→ Work item
Write out the stretch of lines below that begins at the line with "## EACH WAFER AND ITS CHAMBER" and ends at the line with "L097.5 | can't", including both, exactly as given and nothing more.

→ Raw data
[Start of Attachment]

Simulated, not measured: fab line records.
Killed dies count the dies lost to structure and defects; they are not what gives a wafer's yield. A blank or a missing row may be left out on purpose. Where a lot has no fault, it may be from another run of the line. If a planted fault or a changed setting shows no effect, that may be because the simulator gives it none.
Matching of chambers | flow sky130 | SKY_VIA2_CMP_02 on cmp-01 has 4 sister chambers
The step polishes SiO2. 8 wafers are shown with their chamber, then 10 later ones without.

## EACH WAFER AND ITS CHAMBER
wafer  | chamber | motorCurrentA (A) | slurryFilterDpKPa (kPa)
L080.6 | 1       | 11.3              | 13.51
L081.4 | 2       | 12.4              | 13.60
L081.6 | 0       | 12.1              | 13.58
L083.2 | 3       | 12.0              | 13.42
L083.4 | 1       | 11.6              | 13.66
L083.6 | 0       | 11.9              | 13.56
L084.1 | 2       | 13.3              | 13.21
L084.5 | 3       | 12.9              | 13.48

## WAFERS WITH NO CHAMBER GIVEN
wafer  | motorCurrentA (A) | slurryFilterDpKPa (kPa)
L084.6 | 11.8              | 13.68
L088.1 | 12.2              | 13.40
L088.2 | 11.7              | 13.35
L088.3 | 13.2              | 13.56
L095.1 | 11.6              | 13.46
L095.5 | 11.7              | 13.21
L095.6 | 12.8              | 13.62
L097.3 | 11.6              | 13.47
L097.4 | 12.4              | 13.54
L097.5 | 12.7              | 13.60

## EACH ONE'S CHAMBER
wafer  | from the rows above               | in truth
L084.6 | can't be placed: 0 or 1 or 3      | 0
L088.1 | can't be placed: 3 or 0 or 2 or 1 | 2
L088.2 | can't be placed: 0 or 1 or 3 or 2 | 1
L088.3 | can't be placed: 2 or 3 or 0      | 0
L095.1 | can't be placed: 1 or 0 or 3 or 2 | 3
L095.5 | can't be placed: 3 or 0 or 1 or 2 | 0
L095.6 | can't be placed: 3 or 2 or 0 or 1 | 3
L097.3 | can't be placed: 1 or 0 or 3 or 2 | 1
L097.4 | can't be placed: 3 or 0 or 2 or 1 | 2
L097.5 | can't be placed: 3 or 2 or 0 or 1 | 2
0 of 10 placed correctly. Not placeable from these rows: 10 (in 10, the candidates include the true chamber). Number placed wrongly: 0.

[End of Attachment]

→ Answer box
## EACH WAFER AND ITS CHAMBER
wafer  | chamber | motorCurrentA (A) | slurryFilterDpKPa (kPa)
L080.6 | 1       | 11.3              | 13.51
L081.4 | 2       | 12.4              | 13.60
L081.6 | 0       | 12.1              | 13.58
L083.2 | 3       | 12.0              | 13.42
L083.4 | 1       | 11.6              | 13.66
L083.6 | 0       | 11.9              | 13.56
L084.1 | 2       | 13.3              | 13.21
L084.5 | 3       | 12.9              | 13.48

## WAFERS WITH NO CHAMBER GIVEN
wafer  | motorCurrentA (A) | slurryFilterDpKPa (kPa)
L084.6 | 11.8              | 13.68
L088.1 | 12.2              | 13.40
L088.2 | 11.7              | 13.35
L088.3 | 13.2              | 13.56
L095.1 | 11.6              | 13.46
L095.5 | 11.7              | 13.21
L095.6 | 12.8              | 13.62
L097.3 | 11.6              | 13.47
L097.4 | 12.4              | 13.54
L097.5 | 12.7              | 13.60

## EACH ONE'S CHAMBER
wafer  | from the rows above               | in truth
L084.6 | can't be placed: 0 or 1 or 3      | 0
L088.1 | can't be placed: 3 or 0 or 2 or 1 | 2
L088.2 | can't be placed: 0 or 1 or 3 or 2 | 1
L088.3 | can't be placed: 2 or 3 or 0      | 0
L095.1 | can't be placed: 1 or 0 or 3 or 2 | 3
L095.5 | can't be placed: 3 or 0 or 1 or 2 | 0
L095.6 | can't be placed: 3 or 2 or 0 or 1 | 3
L097.3 | can't be placed: 1 or 0 or 3 or 2 | 1
L097.4 | can't be placed: 3 or 0 or 2 or 1 | 2
L097.5 | can't be placed: 3 or 2 or 0 or 1 | 2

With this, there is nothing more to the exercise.